++++ Dataset

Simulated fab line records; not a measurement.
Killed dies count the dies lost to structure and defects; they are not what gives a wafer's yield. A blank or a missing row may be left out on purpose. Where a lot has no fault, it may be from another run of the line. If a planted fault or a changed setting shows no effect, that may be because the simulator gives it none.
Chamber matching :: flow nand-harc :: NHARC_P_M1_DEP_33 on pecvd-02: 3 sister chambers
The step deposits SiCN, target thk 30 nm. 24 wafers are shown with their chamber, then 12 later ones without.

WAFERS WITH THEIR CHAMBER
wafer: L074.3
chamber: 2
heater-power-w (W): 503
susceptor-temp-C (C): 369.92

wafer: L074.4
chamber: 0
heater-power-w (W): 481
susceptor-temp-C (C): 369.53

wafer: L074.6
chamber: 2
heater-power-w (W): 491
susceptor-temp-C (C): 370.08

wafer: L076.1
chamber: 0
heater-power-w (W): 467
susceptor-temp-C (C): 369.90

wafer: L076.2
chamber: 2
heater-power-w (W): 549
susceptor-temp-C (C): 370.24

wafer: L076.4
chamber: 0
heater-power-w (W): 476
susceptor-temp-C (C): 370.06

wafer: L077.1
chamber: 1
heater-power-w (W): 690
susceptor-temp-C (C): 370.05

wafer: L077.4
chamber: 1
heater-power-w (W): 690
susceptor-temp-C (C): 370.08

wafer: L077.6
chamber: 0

++++++++

The full listing above should be reproduced exactly.

Simulated fab line records; not a measurement.
Killed dies count the dies lost to structure and defects; they are not what gives a wafer's yield. A blank or a missing row may be left out on purpose. Where a lot has no fault, it may be from another run of the line. If a planted fault or a changed setting shows no effect, that may be because the simulator gives it none.
Chamber matching :: flow nand-harc :: NHARC_P_M1_DEP_33 on pecvd-02: 3 sister chambers
The step deposits SiCN, target thk 30 nm. 24 wafers are shown with their chamber, then 12 later ones without.

WAFERS WITH THEIR CHAMBER
wafer: L074.3
chamber: 2
heater-power-w (W): 503
susceptor-temp-C (C): 369.92

wafer: L074.4
chamber: 0
heater-power-w (W): 481
susceptor-temp-C (C): 369.53

wafer: L074.6
chamber: 2
heater-power-w (W): 491
susceptor-temp-C (C): 370.08

wafer: L076.1
chamber: 0
heater-power-w (W): 467
susceptor-temp-C (C): 369.90

wafer: L076.2
chamber: 2
heater-power-w (W): 549
susceptor-temp-C (C): 370.24

wafer: L076.4
chamber: 0
heater-power-w (W): 476
susceptor-temp-C (C): 370.06

wafer: L077.1
chamber: 1
heater-power-w (W): 690
susceptor-temp-C (C): 370.05

wafer: L077.4
chamber: 1
heater-power-w (W): 690
susceptor-temp-C (C): 370.08

wafer: L077.6
chamber: 0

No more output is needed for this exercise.